⁂

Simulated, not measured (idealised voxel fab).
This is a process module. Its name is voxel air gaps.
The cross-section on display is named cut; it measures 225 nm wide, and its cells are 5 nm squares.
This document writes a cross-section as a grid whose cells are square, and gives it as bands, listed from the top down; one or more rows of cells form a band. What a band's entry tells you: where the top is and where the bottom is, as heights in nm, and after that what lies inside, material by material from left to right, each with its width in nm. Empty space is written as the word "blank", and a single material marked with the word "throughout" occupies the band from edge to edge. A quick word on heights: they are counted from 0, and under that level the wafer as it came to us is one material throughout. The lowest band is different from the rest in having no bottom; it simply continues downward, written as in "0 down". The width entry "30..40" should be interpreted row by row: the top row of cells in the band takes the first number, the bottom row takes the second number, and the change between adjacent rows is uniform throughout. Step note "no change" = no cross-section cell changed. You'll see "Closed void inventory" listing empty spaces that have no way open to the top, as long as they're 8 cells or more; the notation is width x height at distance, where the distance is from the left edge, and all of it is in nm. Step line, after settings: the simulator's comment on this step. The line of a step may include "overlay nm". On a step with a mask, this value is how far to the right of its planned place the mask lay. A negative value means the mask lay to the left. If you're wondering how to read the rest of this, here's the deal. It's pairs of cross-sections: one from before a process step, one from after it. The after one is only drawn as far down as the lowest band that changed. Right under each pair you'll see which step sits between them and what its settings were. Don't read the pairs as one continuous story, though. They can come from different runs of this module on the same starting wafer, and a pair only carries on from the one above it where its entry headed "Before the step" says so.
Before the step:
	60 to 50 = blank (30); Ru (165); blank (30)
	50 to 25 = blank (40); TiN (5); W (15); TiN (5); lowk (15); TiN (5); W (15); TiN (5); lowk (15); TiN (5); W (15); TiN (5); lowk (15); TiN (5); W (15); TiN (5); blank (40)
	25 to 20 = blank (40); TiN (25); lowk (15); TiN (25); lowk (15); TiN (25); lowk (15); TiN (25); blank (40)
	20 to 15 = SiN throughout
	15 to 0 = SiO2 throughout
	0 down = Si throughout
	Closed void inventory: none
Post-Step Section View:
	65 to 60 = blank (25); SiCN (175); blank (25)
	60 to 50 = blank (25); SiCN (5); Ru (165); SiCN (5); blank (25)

⁂

§ **ACTIVITY**
Copy out the lines above exactly, beginning at the one that contains "This is a process" and ending at the one that contains "The cross-section on".

§ **WORKED SOLUTION**
This is a process module. Its name is voxel air gaps.
The cross-section on display is named cut; it measures 225 nm wide, and its cells are 5 nm squares.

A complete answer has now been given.